• [Assigned task] Your answer should be the lines below from the one holding "# hour 1737.2: reflector plate cleaned" through the one holding "27,1776.2,1305.15,33,418,4919,360,343.3,147.71,132.15", copied exactly and with nothing else.

• [Information provided]
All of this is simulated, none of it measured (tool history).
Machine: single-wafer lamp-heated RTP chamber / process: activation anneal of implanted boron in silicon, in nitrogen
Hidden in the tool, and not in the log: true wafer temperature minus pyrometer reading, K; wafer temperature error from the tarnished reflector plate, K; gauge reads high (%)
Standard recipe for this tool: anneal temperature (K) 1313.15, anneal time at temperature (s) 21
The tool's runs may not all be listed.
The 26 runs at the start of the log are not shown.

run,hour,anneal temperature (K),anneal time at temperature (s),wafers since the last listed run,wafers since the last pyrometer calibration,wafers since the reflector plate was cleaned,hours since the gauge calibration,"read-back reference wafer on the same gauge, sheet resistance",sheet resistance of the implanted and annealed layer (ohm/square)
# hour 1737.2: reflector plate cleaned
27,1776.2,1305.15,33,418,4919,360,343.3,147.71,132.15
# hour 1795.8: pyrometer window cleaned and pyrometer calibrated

• [Task answer]
# hour 1737.2: reflector plate cleaned
27,1776.2,1305.15,33,418,4919,360,343.3,147.71,132.15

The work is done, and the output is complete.